**Requirement:**
What you return must match the records below exactly, down to each character.

**Extracted information:**
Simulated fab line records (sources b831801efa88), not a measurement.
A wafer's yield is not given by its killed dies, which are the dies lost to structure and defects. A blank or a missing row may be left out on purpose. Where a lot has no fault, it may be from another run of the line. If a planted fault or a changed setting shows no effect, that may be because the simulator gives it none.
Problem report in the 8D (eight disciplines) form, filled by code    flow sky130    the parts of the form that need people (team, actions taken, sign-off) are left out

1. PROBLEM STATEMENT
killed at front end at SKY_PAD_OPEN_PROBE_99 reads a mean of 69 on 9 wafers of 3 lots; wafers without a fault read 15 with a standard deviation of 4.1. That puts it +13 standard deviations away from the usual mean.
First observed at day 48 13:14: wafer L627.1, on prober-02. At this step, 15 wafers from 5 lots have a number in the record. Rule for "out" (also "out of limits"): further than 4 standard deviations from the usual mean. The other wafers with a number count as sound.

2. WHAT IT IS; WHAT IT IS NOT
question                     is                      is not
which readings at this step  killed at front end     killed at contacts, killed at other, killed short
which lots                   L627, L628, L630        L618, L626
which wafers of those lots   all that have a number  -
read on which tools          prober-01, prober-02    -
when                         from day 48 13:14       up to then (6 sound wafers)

**Task output:**
Simulated fab line records (sources b831801efa88), not a measurement.
A wafer's yield is not given by its killed dies, which are the dies lost to structure and defects. A blank or a missing row may be left out on purpose. Where a lot has no fault, it may be from another run of the line. If a planted fault or a changed setting shows no effect, that may be because the simulator gives it none.
Problem report in the 8D (eight disciplines) form, filled by code    flow sky130    the parts of the form that need people (team, actions taken, sign-off) are left out

1. PROBLEM STATEMENT
killed at front end at SKY_PAD_OPEN_PROBE_99 reads a mean of 69 on 9 wafers of 3 lots; wafers without a fault read 15 with a standard deviation of 4.1. That puts it +13 standard deviations away from the usual mean.
First observed at day 48 13:14: wafer L627.1, on prober-02. At this step, 15 wafers from 5 lots have a number in the record. Rule for "out" (also "out of limits"): further than 4 standard deviations from the usual mean. The other wafers with a number count as sound.

2. WHAT IT IS; WHAT IT IS NOT
question                     is                      is not
which readings at this step  killed at front end     killed at contacts, killed at other, killed short
which lots                   L627, L628, L630        L618, L626
which wafers of those lots   all that have a number  -
read on which tools          prober-01, prober-02    -
when                         from day 48 13:14       up to then (6 sound wafers)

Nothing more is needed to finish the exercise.